> [WORK ITEM]
Write down exactly the lines of the records below, beginning with the first and ending with the line that includes "Process: polishes a".

==*==

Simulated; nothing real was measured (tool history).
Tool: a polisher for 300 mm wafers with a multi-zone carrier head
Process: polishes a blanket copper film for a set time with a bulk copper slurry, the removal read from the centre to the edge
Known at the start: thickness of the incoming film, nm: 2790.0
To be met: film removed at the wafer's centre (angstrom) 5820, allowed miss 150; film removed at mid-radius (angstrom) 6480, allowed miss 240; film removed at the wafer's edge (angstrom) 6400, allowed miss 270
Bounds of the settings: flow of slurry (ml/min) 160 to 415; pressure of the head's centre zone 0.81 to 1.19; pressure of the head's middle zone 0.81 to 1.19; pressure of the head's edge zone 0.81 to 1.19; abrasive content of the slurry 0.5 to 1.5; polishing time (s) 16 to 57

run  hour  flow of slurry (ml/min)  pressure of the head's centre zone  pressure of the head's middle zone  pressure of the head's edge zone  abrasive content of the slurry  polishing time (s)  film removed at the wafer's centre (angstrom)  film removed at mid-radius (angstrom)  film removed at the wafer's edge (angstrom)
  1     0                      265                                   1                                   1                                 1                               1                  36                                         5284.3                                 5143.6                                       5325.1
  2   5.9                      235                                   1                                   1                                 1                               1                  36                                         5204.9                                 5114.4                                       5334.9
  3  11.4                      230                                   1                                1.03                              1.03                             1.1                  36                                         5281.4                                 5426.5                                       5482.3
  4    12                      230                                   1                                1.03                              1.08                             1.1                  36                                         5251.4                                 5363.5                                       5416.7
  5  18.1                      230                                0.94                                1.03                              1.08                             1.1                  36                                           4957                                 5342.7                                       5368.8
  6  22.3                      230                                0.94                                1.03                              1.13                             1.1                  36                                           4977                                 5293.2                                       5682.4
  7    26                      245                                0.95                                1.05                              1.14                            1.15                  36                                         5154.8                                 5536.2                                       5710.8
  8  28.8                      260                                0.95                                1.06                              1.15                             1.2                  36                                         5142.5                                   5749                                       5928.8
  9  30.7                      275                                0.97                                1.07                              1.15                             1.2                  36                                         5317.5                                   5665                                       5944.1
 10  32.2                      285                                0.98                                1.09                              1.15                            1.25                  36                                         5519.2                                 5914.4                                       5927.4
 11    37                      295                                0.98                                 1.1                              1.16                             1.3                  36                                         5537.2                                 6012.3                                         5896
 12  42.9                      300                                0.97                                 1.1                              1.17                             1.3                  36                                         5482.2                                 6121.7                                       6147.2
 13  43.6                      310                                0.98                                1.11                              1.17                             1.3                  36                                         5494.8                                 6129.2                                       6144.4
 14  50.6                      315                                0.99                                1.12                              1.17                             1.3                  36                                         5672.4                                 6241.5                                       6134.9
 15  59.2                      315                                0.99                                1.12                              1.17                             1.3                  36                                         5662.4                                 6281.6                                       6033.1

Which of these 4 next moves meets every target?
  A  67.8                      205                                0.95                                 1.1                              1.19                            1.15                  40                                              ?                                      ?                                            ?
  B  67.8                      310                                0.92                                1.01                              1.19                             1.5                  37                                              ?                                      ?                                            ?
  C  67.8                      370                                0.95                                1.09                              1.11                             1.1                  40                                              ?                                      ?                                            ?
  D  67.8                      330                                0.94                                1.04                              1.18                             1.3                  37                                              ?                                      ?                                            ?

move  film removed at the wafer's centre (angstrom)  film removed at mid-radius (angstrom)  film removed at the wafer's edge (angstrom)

==*==

> [WORKED SOLUTION]
Simulated; nothing real was measured (tool history).
Tool: a polisher for 300 mm wafers with a multi-zone carrier head
Process: polishes a blanket copper film for a set time with a bulk copper slurry, the removal read from the centre to the edge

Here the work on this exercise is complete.